■ REQUIREMENT
Repeat only the lines running from the beginning of the material through the line that contains "B1: reference wafer".

■ LISTED ENTRIES
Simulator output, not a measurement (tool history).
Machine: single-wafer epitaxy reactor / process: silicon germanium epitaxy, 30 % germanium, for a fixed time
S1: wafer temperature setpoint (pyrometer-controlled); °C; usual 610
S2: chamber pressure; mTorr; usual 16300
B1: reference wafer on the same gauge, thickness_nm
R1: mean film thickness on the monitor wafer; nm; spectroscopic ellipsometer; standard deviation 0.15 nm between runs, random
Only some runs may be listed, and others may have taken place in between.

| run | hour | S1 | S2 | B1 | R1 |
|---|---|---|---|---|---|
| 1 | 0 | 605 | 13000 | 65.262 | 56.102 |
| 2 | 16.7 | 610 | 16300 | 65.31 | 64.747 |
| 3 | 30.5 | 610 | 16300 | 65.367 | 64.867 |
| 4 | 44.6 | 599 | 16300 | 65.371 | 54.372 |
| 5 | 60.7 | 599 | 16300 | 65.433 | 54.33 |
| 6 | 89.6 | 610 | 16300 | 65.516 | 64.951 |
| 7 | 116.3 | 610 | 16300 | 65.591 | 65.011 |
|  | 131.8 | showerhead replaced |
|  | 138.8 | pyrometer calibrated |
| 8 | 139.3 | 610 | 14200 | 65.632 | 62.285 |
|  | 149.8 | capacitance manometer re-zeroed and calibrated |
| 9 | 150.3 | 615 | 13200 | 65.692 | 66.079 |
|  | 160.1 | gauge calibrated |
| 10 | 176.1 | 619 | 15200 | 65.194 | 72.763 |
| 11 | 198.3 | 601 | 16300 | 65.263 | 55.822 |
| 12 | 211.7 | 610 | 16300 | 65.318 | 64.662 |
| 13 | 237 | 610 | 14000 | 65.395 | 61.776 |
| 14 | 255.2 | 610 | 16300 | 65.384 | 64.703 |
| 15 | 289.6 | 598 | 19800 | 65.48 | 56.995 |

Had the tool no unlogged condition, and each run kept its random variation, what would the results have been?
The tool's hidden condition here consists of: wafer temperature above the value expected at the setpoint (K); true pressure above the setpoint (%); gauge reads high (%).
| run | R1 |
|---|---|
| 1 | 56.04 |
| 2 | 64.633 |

■ EXERCISE SOLUTION
Simulator output, not a measurement (tool history).
Machine: single-wafer epitaxy reactor / process: silicon germanium epitaxy, 30 % germanium, for a fixed time
S1: wafer temperature setpoint (pyrometer-controlled); °C; usual 610
S2: chamber pressure; mTorr; usual 16300
B1: reference wafer on the same gauge, thickness_nm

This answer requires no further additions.